- DATA EXTRACTS
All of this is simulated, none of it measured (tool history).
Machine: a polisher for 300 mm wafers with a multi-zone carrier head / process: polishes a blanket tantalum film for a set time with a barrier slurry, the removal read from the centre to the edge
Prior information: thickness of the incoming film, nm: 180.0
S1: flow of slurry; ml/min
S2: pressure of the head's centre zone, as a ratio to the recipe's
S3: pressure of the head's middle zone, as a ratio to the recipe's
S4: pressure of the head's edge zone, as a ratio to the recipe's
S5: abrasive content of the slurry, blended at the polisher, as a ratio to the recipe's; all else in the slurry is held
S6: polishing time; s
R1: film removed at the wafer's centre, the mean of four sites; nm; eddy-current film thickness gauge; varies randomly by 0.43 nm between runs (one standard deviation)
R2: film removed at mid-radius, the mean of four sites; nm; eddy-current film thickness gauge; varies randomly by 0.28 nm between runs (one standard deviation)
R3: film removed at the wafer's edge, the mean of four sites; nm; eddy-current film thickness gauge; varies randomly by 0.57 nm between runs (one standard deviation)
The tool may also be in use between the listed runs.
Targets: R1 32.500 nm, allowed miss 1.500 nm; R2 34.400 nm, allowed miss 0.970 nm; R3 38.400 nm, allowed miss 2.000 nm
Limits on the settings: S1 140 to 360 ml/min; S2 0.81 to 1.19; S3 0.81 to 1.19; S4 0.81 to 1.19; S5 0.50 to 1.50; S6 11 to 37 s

- WORK INSTRUCTION
Retype the material in full, keeping each line exactly as it is.

- YOUR RESPONSE
All of this is simulated, none of it measured (tool history).
Machine: a polisher for 300 mm wafers with a multi-zone carrier head / process: polishes a blanket tantalum film for a set time with a barrier slurry, the removal read from the centre to the edge
Prior information: thickness of the incoming film, nm: 180.0
S1: flow of slurry; ml/min
S2: pressure of the head's centre zone, as a ratio to the recipe's
S3: pressure of the head's middle zone, as a ratio to the recipe's
S4: pressure of the head's edge zone, as a ratio to the recipe's
S5: abrasive content of the slurry, blended at the polisher, as a ratio to the recipe's; all else in the slurry is held
S6: polishing time; s
R1: film removed at the wafer's centre, the mean of four sites; nm; eddy-current film thickness gauge; varies randomly by 0.43 nm between runs (one standard deviation)
R2: film removed at mid-radius, the mean of four sites; nm; eddy-current film thickness gauge; varies randomly by 0.28 nm between runs (one standard deviation)
R3: film removed at the wafer's edge, the mean of four sites; nm; eddy-current film thickness gauge; varies randomly by 0.57 nm between runs (one standard deviation)
The tool may also be in use between the listed runs.
Targets: R1 32.500 nm, allowed miss 1.500 nm; R2 34.400 nm, allowed miss 0.970 nm; R3 38.400 nm, allowed miss 2.000 nm
Limits on the settings: S1 140 to 360 ml/min; S2 0.81 to 1.19; S3 0.81 to 1.19; S4 0.81 to 1.19; S5 0.50 to 1.50; S6 11 to 37 s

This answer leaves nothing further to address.